Would you reproduce the entries exactly, including every line?

[Start of Attachment]
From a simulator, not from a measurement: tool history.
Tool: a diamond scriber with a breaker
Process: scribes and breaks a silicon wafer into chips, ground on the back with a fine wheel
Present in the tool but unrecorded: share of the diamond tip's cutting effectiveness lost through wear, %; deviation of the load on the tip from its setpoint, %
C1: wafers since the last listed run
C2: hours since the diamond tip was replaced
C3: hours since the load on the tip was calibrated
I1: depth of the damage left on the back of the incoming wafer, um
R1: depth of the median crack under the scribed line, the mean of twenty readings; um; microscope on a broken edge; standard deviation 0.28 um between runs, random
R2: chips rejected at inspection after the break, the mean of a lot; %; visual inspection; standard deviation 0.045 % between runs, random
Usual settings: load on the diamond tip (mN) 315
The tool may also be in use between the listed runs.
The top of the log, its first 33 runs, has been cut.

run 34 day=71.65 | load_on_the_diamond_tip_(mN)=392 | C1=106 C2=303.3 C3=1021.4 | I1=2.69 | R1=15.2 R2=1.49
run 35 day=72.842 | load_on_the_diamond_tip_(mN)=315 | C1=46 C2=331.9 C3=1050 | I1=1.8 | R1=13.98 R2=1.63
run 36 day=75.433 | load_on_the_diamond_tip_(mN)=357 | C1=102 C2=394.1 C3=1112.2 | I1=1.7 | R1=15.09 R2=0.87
[End of Attachment]

** Problem solution **
From a simulator, not from a measurement: tool history.
Tool: a diamond scriber with a breaker
Process: scribes and breaks a silicon wafer into chips, ground on the back with a fine wheel
Present in the tool but unrecorded: share of the diamond tip's cutting effectiveness lost through wear, %; deviation of the load on the tip from its setpoint, %
C1: wafers since the last listed run
C2: hours since the diamond tip was replaced
C3: hours since the load on the tip was calibrated
I1: depth of the damage left on the back of the incoming wafer, um
R1: depth of the median crack under the scribed line, the mean of twenty readings; um; microscope on a broken edge; standard deviation 0.28 um between runs, random
R2: chips rejected at inspection after the break, the mean of a lot; %; visual inspection; standard deviation 0.045 % between runs, random
Usual settings: load on the diamond tip (mN) 315
The tool may also be in use between the listed runs.
The top of the log, its first 33 runs, has been cut.

run 34 day=71.65 | load_on_the_diamond_tip_(mN)=392 | C1=106 C2=303.3 C3=1021.4 | I1=2.69 | R1=15.2 R2=1.49
run 35 day=72.842 | load_on_the_diamond_tip_(mN)=315 | C1=46 C2=331.9 C3=1050 | I1=1.8 | R1=13.98 R2=1.63
run 36 day=75.433 | load_on_the_diamond_tip_(mN)=357 | C1=102 C2=394.1 C3=1112.2 | I1=1.7 | R1=15.09 R2=0.87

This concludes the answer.